• **Provided records**

━━━━

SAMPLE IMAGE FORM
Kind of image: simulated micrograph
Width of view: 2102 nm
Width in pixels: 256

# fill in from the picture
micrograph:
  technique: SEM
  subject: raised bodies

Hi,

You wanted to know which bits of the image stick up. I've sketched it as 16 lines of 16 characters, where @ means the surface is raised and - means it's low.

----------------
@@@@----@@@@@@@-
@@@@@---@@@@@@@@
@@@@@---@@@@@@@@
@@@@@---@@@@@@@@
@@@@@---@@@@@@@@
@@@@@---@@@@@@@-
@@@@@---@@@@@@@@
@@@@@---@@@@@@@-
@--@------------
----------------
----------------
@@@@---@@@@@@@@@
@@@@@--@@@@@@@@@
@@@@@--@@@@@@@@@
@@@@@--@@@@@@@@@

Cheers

━━━━

• **Action item**
Return the whole listing, keeping each word as it stands.

• **Reply**
SAMPLE IMAGE FORM
Kind of image: simulated micrograph
Width of view: 2102 nm
Width in pixels: 256

# fill in from the picture
micrograph:
  technique: SEM
  subject: raised bodies

Hi,

You wanted to know which bits of the image stick up. I've sketched it as 16 lines of 16 characters, where @ means the surface is raised and - means it's low.

----------------
@@@@----@@@@@@@-
@@@@@---@@@@@@@@
@@@@@---@@@@@@@@
@@@@@---@@@@@@@@
@@@@@---@@@@@@@@
@@@@@---@@@@@@@-
@@@@@---@@@@@@@@
@@@@@---@@@@@@@-
@--@------------
----------------
----------------
@@@@---@@@@@@@@@
@@@@@--@@@@@@@@@
@@@@@--@@@@@@@@@
@@@@@--@@@@@@@@@

Cheers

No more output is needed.